Material shown:
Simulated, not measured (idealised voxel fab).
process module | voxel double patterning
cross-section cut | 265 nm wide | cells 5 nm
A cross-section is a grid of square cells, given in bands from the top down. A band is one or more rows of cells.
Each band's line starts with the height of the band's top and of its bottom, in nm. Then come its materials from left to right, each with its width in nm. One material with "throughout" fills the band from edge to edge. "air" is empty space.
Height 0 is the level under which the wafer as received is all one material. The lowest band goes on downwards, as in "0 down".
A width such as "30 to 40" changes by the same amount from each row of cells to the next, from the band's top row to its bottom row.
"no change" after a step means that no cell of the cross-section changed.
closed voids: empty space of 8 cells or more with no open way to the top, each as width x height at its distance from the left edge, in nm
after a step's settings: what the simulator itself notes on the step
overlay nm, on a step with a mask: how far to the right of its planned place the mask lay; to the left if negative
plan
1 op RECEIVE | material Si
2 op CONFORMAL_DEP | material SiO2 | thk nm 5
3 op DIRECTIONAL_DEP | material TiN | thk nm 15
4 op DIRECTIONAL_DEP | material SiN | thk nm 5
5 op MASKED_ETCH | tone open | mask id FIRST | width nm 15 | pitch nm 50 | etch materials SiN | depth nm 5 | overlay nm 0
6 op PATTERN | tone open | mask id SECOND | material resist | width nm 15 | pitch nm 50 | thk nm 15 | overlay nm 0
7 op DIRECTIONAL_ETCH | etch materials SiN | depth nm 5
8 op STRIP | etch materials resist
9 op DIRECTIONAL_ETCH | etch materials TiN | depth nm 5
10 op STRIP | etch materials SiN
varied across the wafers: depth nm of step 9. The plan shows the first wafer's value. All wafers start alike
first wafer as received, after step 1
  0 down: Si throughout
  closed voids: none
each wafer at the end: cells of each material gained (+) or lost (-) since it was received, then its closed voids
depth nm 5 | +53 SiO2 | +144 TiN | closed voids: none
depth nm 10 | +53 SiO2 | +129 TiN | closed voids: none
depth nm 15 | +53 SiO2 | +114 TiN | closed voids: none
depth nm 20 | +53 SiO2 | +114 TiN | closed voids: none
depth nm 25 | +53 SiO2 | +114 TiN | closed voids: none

Task item: Every line above from the line with "depth nm 15" to the line with "depth nm 20" is wanted, ends included; write them out exactly and add no other line.

Task response:
depth nm 15 | +53 SiO2 | +114 TiN | closed voids: none
depth nm 20 | +53 SiO2 | +114 TiN | closed voids: none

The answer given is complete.